* **Record excerpts**:
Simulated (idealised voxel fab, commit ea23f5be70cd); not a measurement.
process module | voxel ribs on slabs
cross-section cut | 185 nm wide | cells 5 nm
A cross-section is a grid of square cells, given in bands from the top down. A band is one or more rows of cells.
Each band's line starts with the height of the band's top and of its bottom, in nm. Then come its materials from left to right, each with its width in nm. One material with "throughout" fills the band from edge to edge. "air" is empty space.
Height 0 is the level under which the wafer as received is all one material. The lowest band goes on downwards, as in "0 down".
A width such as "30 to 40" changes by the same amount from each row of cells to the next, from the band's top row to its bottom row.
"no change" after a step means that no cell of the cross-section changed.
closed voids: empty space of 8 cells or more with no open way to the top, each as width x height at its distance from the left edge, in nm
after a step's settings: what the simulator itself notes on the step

* **Activity**:
Take the records and restate them word for word.

* **Reply**:
Simulated (idealised voxel fab, commit ea23f5be70cd); not a measurement.
process module | voxel ribs on slabs
cross-section cut | 185 nm wide | cells 5 nm
A cross-section is a grid of square cells, given in bands from the top down. A band is one or more rows of cells.
Each band's line starts with the height of the band's top and of its bottom, in nm. Then come its materials from left to right, each with its width in nm. One material with "throughout" fills the band from edge to edge. "air" is empty space.
Height 0 is the level under which the wafer as received is all one material. The lowest band goes on downwards, as in "0 down".
A width such as "30 to 40" changes by the same amount from each row of cells to the next, from the band's top row to its bottom row.
"no change" after a step means that no cell of the cross-section changed.
closed voids: empty space of 8 cells or more with no open way to the top, each as width x height at its distance from the left edge, in nm
after a step's settings: what the simulator itself notes on the step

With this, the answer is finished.